→ **Task item**
From the first line to the last, please write out the data exactly.

→ **Listed entries**
'''

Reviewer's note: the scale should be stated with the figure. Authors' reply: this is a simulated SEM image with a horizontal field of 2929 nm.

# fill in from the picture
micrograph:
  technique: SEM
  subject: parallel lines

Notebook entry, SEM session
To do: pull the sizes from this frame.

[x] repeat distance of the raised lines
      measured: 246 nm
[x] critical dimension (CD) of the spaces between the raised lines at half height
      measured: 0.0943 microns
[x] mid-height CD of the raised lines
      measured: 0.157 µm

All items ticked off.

'''

→ **Answer space**
Reviewer's note: the scale should be stated with the figure. Authors' reply: this is a simulated SEM image with a horizontal field of 2929 nm.

# fill in from the picture
micrograph:
  technique: SEM
  subject: parallel lines

Notebook entry, SEM session
To do: pull the sizes from this frame.

[x] repeat distance of the raised lines
      measured: 246 nm
[x] critical dimension (CD) of the spaces between the raised lines at half height
      measured: 0.0943 microns
[x] mid-height CD of the raised lines
      measured: 0.157 µm

All items ticked off.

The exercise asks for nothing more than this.